(Activity):
All that is wanted is a word-for-word copy of the data from its first line to the line containing "Materials: From the", both included.

+-------+

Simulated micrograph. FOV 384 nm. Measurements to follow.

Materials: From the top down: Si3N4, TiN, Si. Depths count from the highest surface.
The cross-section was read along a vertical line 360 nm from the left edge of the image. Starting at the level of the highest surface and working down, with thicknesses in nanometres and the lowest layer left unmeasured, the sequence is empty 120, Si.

+-------+

(Worked solution):
Simulated micrograph. FOV 384 nm. Measurements to follow.

Materials: From the top down: Si3N4, TiN, Si. Depths count from the highest surface.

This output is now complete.